Start of Block

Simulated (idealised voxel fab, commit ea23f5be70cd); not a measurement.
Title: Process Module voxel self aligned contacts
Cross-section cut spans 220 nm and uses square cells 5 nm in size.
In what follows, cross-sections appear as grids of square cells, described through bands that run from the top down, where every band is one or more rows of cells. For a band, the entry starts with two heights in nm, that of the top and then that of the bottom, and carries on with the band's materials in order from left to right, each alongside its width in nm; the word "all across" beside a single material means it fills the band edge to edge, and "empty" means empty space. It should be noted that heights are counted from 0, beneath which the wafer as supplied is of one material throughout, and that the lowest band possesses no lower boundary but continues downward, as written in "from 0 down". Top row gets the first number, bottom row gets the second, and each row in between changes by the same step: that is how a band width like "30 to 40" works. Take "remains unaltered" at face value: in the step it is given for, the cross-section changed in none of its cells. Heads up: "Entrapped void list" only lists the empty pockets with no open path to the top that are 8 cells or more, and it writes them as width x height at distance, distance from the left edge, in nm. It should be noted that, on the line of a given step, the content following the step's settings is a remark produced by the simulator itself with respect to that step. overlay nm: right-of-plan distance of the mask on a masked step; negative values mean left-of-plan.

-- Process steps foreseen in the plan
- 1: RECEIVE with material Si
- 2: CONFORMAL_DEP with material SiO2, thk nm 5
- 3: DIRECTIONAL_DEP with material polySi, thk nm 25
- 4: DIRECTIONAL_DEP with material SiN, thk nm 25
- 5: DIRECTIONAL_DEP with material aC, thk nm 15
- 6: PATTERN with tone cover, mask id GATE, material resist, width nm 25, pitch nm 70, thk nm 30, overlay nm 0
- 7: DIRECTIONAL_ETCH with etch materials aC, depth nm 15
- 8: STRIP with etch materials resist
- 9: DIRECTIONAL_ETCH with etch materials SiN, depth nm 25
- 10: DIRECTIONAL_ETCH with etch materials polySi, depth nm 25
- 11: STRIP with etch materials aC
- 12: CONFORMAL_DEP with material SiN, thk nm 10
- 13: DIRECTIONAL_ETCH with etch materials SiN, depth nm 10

End of Block

_Required action_
Only the lines above, from the first through the one holding "Cross-section cut spans", are to be output, and they must be copied exactly.

_Task result_
Simulated (idealised voxel fab, commit ea23f5be70cd); not a measurement.
Title: Process Module voxel self aligned contacts
Cross-section cut spans 220 nm and uses square cells 5 nm in size.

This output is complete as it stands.